Work order: Each entry below must appear in the answer exactly as written.

*** Opening Material provided ***

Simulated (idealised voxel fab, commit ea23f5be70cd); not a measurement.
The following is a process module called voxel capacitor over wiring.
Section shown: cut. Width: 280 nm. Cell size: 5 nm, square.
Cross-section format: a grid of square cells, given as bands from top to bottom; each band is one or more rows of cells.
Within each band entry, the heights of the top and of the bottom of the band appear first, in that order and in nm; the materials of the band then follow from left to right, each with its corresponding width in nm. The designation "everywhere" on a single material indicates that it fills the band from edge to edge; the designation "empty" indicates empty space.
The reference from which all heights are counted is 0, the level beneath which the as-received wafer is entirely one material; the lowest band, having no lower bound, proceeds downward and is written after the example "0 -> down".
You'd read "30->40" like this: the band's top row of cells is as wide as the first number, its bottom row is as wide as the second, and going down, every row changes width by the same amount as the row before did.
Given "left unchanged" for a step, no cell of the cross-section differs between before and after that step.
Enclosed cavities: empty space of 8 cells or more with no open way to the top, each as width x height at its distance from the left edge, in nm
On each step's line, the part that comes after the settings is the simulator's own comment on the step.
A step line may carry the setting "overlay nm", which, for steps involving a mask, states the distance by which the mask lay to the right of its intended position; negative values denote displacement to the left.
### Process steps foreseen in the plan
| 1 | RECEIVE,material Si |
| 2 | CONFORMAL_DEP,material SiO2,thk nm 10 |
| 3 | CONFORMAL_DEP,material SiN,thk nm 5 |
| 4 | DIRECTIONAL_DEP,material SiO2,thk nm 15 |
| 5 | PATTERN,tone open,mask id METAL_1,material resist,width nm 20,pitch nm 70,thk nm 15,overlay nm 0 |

*** Closing Material provided ***

Response:
Simulated (idealised voxel fab, commit ea23f5be70cd); not a measurement.
The following is a process module called voxel capacitor over wiring.
Section shown: cut. Width: 280 nm. Cell size: 5 nm, square.
Cross-section format: a grid of square cells, given as bands from top to bottom; each band is one or more rows of cells.
Within each band entry, the heights of the top and of the bottom of the band appear first, in that order and in nm; the materials of the band then follow from left to right, each with its corresponding width in nm. The designation "everywhere" on a single material indicates that it fills the band from edge to edge; the designation "empty" indicates empty space.
The reference from which all heights are counted is 0, the level beneath which the as-received wafer is entirely one material; the lowest band, having no lower bound, proceeds downward and is written after the example "0 -> down".
You'd read "30->40" like this: the band's top row of cells is as wide as the first number, its bottom row is as wide as the second, and going down, every row changes width by the same amount as the row before did.
Given "left unchanged" for a step, no cell of the cross-section differs between before and after that step.
Enclosed cavities: empty space of 8 cells or more with no open way to the top, each as width x height at its distance from the left edge, in nm
On each step's line, the part that comes after the settings is the simulator's own comment on the step.
A step line may carry the setting "overlay nm", which, for steps involving a mask, states the distance by which the mask lay to the right of its intended position; negative values denote displacement to the left.
### Process steps foreseen in the plan
| 1 | RECEIVE,material Si |
| 2 | CONFORMAL_DEP,material SiO2,thk nm 10 |
| 3 | CONFORMAL_DEP,material SiN,thk nm 5 |
| 4 | DIRECTIONAL_DEP,material SiO2,thk nm 15 |
| 5 | PATTERN,tone open,mask id METAL_1,material resist,width nm 20,pitch nm 70,thk nm 15,overlay nm 0 |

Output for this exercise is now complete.